--- Excerpted data ---
_ _ _ _

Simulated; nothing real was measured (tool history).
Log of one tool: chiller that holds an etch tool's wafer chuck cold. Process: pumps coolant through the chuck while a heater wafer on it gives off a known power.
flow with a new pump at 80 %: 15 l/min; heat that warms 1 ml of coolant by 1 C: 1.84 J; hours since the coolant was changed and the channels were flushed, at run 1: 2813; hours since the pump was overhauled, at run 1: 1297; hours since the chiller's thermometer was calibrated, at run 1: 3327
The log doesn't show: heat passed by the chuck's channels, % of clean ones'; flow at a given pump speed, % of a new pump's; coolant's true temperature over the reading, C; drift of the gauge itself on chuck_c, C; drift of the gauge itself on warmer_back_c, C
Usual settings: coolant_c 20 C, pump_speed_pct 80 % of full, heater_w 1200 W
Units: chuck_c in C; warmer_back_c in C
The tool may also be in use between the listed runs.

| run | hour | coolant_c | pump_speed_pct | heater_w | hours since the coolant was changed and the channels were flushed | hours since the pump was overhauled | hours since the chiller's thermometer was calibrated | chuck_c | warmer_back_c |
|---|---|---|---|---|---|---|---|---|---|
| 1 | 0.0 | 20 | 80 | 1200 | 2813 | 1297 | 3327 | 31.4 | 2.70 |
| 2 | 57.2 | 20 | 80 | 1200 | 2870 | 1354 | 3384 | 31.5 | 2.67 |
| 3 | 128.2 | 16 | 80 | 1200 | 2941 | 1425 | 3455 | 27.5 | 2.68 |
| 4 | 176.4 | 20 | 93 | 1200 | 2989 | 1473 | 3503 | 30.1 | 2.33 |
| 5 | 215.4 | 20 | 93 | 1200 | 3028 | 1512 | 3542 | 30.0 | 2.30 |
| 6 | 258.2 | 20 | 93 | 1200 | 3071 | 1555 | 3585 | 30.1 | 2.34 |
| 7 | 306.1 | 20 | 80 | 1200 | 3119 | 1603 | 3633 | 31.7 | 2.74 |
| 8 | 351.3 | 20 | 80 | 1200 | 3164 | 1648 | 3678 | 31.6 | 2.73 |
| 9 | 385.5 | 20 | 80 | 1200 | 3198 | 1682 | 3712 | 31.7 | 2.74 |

_ _ _ _

Quote, with nothing altered, all lines from the start of the entries to the line that carries "31.6 | 2.73 |", inclusive.

Simulated; nothing real was measured (tool history).
Log of one tool: chiller that holds an etch tool's wafer chuck cold. Process: pumps coolant through the chuck while a heater wafer on it gives off a known power.
flow with a new pump at 80 %: 15 l/min; heat that warms 1 ml of coolant by 1 C: 1.84 J; hours since the coolant was changed and the channels were flushed, at run 1: 2813; hours since the pump was overhauled, at run 1: 1297; hours since the chiller's thermometer was calibrated, at run 1: 3327
The log doesn't show: heat passed by the chuck's channels, % of clean ones'; flow at a given pump speed, % of a new pump's; coolant's true temperature over the reading, C; drift of the gauge itself on chuck_c, C; drift of the gauge itself on warmer_back_c, C
Usual settings: coolant_c 20 C, pump_speed_pct 80 % of full, heater_w 1200 W
Units: chuck_c in C; warmer_back_c in C
The tool may also be in use between the listed runs.

| run | hour | coolant_c | pump_speed_pct | heater_w | hours since the coolant was changed and the channels were flushed | hours since the pump was overhauled | hours since the chiller's thermometer was calibrated | chuck_c | warmer_back_c |
|---|---|---|---|---|---|---|---|---|---|
| 1 | 0.0 | 20 | 80 | 1200 | 2813 | 1297 | 3327 | 31.4 | 2.70 |
| 2 | 57.2 | 20 | 80 | 1200 | 2870 | 1354 | 3384 | 31.5 | 2.67 |
| 3 | 128.2 | 16 | 80 | 1200 | 2941 | 1425 | 3455 | 27.5 | 2.68 |
| 4 | 176.4 | 20 | 93 | 1200 | 2989 | 1473 | 3503 | 30.1 | 2.33 |
| 5 | 215.4 | 20 | 93 | 1200 | 3028 | 1512 | 3542 | 30.0 | 2.30 |
| 6 | 258.2 | 20 | 93 | 1200 | 3071 | 1555 | 3585 | 30.1 | 2.34 |
| 7 | 306.1 | 20 | 80 | 1200 | 3119 | 1603 | 3633 | 31.7 | 2.74 |
| 8 | 351.3 | 20 | 80 | 1200 | 3164 | 1648 | 3678 | 31.6 | 2.73 |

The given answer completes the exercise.